» **Work order**
Could you return all of the records exactly as they stand?

====
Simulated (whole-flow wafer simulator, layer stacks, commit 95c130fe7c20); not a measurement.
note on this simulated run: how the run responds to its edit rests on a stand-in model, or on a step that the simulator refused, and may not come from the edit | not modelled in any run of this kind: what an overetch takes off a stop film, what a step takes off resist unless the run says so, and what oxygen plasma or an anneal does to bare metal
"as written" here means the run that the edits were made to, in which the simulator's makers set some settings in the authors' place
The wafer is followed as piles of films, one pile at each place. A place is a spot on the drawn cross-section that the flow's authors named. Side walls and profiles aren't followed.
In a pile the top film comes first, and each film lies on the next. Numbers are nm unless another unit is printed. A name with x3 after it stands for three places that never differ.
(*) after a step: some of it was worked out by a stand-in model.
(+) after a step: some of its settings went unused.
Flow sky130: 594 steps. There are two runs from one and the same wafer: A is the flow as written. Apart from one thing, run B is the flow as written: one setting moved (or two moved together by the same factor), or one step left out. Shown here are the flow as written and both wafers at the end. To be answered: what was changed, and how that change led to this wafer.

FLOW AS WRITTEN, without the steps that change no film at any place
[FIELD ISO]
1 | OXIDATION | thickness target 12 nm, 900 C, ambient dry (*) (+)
====

» **Task response**
Simulated (whole-flow wafer simulator, layer stacks, commit 95c130fe7c20); not a measurement.
note on this simulated run: how the run responds to its edit rests on a stand-in model, or on a step that the simulator refused, and may not come from the edit | not modelled in any run of this kind: what an overetch takes off a stop film, what a step takes off resist unless the run says so, and what oxygen plasma or an anneal does to bare metal
"as written" here means the run that the edits were made to, in which the simulator's makers set some settings in the authors' place
The wafer is followed as piles of films, one pile at each place. A place is a spot on the drawn cross-section that the flow's authors named. Side walls and profiles aren't followed.
In a pile the top film comes first, and each film lies on the next. Numbers are nm unless another unit is printed. A name with x3 after it stands for three places that never differ.
(*) after a step: some of it was worked out by a stand-in model.
(+) after a step: some of its settings went unused.
Flow sky130: 594 steps. There are two runs from one and the same wafer: A is the flow as written. Apart from one thing, run B is the flow as written: one setting moved (or two moved together by the same factor), or one step left out. Shown here are the flow as written and both wafers at the end. To be answered: what was changed, and how that change led to this wafer.

FLOW AS WRITTEN, without the steps that change no film at any place
[FIELD ISO]
1 | OXIDATION | thickness target 12 nm, 900 C, ambient dry (*) (+)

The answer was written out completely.